Requirement: In the data below, find the line containing "L075.2,cd_sem-01,-,172.62,0.0,28.4", then set down that line and every later line up to and including the line containing "L077.3,cd_sem-02,-,188.27,0.0,28.2", exactly.

• • • • • • •
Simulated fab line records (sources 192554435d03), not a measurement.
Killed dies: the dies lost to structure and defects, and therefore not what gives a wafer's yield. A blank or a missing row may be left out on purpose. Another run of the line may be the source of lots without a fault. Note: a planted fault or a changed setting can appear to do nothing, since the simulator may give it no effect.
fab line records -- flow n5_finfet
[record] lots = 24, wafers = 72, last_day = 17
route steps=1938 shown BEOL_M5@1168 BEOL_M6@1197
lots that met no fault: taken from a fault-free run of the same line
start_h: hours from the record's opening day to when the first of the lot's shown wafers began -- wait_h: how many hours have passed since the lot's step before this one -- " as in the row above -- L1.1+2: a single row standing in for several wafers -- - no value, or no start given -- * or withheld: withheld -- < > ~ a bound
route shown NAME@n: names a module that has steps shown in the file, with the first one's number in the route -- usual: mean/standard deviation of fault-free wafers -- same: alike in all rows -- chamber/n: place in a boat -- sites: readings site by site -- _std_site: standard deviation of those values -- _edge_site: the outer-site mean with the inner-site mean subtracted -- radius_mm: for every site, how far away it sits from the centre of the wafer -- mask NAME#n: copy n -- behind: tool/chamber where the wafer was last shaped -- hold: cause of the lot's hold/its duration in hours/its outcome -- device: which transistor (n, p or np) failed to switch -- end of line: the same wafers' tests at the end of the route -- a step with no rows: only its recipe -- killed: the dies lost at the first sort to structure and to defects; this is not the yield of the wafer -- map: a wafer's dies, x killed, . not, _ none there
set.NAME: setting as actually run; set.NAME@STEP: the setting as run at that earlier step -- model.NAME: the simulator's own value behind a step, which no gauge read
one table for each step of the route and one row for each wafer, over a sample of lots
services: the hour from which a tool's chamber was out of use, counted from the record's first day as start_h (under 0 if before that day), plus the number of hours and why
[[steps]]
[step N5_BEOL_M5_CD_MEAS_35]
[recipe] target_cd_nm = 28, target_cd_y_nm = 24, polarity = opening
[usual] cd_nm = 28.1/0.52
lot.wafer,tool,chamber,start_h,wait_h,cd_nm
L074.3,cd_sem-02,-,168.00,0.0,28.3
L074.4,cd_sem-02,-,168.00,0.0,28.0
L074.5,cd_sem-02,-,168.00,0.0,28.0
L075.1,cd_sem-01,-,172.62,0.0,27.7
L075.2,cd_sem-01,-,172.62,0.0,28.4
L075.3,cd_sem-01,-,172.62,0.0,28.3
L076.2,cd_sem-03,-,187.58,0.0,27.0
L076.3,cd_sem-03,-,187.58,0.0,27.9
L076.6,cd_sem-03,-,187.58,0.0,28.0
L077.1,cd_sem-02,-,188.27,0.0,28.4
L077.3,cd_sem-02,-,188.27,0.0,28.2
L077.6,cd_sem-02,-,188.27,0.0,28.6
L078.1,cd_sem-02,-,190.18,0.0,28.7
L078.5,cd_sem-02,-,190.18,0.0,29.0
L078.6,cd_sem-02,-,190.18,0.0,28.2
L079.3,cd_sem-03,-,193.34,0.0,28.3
• • • • • • •

Expected answer:
L075.2,cd_sem-01,-,172.62,0.0,28.4
L075.3,cd_sem-01,-,172.62,0.0,28.3
L076.2,cd_sem-03,-,187.58,0.0,27.0
L076.3,cd_sem-03,-,187.58,0.0,27.9
L076.6,cd_sem-03,-,187.58,0.0,28.0
L077.1,cd_sem-02,-,188.27,0.0,28.4
L077.3,cd_sem-02,-,188.27,0.0,28.2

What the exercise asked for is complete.